### Material supplied
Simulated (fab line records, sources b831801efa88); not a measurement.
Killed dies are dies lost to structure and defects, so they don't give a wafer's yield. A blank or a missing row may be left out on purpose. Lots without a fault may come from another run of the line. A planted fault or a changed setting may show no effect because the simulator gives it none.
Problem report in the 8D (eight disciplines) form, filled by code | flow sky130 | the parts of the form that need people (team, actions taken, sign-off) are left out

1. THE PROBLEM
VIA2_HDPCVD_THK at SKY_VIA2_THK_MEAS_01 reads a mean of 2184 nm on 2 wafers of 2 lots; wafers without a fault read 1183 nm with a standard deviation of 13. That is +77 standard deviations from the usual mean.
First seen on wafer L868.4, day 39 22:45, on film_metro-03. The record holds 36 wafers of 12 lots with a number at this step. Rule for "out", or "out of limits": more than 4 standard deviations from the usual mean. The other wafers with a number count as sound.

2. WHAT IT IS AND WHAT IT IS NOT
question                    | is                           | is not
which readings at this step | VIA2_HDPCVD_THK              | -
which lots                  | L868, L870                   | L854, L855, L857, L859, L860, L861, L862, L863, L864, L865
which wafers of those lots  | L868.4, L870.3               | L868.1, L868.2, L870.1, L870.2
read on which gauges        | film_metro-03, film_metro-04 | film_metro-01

### Work order
Repeat exactly the lines that run from the opening of the listing through the line holding "which wafers of". Leave out everything else.

### Task solution
Simulated (fab line records, sources b831801efa88); not a measurement.
Killed dies are dies lost to structure and defects, so they don't give a wafer's yield. A blank or a missing row may be left out on purpose. Lots without a fault may come from another run of the line. A planted fault or a changed setting may show no effect because the simulator gives it none.
Problem report in the 8D (eight disciplines) form, filled by code | flow sky130 | the parts of the form that need people (team, actions taken, sign-off) are left out

1. THE PROBLEM
VIA2_HDPCVD_THK at SKY_VIA2_THK_MEAS_01 reads a mean of 2184 nm on 2 wafers of 2 lots; wafers without a fault read 1183 nm with a standard deviation of 13. That is +77 standard deviations from the usual mean.
First seen on wafer L868.4, day 39 22:45, on film_metro-03. The record holds 36 wafers of 12 lots with a number at this step. Rule for "out", or "out of limits": more than 4 standard deviations from the usual mean. The other wafers with a number count as sound.

2. WHAT IT IS AND WHAT IT IS NOT
question                    | is                           | is not
which readings at this step | VIA2_HDPCVD_THK              | -
which lots                  | L868, L870                   | L854, L855, L857, L859, L860, L861, L862, L863, L864, L865
which wafers of those lots  | L868.4, L870.3               | L868.1, L868.2, L870.1, L870.2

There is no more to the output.